» Action item: Go through the entries below from the first line and transcribe each one exactly, ending with the line that contains "This log may".

» Recorded information:
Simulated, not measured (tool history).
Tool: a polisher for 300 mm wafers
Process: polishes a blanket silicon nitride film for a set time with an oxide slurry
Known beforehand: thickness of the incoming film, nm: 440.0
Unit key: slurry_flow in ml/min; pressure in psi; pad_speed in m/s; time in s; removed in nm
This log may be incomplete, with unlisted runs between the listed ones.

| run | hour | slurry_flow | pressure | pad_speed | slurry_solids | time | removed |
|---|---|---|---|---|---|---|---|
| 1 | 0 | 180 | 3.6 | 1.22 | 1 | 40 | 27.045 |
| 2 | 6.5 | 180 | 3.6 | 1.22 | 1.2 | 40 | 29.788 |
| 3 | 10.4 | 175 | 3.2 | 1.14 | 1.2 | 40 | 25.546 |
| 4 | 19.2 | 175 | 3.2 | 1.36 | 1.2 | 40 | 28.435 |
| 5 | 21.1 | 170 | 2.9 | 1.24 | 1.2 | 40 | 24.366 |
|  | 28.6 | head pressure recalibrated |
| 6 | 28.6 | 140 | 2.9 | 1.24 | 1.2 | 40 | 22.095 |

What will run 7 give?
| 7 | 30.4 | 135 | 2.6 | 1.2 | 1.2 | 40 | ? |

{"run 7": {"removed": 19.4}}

» Exercise response:
Simulated, not measured (tool history).
Tool: a polisher for 300 mm wafers
Process: polishes a blanket silicon nitride film for a set time with an oxide slurry
Known beforehand: thickness of the incoming film, nm: 440.0
Unit key: slurry_flow in ml/min; pressure in psi; pad_speed in m/s; time in s; removed in nm
This log may be incomplete, with unlisted runs between the listed ones.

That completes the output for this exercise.